Work task: Your output should consist of the data, copied exactly.

Data under study:
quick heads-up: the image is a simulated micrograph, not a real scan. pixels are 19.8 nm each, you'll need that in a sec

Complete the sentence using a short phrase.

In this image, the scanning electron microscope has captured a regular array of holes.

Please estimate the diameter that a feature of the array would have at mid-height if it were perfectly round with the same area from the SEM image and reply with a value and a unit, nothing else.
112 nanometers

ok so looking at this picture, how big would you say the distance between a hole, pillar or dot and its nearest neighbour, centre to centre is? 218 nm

Your response:
quick heads-up: the image is a simulated micrograph, not a real scan. pixels are 19.8 nm each, you'll need that in a sec

Complete the sentence using a short phrase.

In this image, the scanning electron microscope has captured a regular array of holes.

Please estimate the diameter that a feature of the array would have at mid-height if it were perfectly round with the same area from the SEM image and reply with a value and a unit, nothing else.
112 nanometers

ok so looking at this picture, how big would you say the distance between a hole, pillar or dot and its nearest neighbour, centre to centre is? 218 nm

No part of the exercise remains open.